[Given data — start]

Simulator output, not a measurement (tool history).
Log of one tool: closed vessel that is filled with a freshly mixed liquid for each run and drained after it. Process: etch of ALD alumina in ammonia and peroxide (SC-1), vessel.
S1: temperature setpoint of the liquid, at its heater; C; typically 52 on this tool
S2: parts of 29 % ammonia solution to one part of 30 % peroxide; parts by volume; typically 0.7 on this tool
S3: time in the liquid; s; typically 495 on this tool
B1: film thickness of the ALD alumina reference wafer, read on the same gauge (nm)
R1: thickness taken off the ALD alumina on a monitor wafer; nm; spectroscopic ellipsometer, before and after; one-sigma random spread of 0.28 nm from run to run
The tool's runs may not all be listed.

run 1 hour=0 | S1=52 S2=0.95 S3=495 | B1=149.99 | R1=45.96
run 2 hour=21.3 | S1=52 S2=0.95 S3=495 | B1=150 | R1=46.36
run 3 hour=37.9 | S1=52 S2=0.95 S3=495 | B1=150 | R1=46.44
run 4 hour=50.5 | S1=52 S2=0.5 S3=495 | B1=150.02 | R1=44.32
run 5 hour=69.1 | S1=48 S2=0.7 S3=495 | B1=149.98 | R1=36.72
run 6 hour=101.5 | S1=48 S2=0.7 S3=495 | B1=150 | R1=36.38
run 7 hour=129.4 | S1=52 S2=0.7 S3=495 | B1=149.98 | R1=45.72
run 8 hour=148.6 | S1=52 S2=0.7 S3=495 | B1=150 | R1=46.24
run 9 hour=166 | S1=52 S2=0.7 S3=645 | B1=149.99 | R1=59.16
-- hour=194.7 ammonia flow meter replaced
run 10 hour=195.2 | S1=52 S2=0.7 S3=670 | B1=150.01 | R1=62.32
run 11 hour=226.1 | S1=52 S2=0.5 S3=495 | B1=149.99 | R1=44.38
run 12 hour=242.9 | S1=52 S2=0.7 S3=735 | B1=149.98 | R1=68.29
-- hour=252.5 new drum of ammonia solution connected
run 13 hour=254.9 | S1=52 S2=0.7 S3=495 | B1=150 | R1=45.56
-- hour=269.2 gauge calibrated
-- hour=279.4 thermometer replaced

[Given data — finish]

> _Requirement_
Repeat, exactly as they stand above, the lines from the line with "run 13 hour=254.9" to the line with "-- hour=269.2 gauge calibrated", both lines included.

> _Exercise result_
run 13 hour=254.9 | S1=52 S2=0.7 S3=495 | B1=150 | R1=45.56
-- hour=269.2 gauge calibrated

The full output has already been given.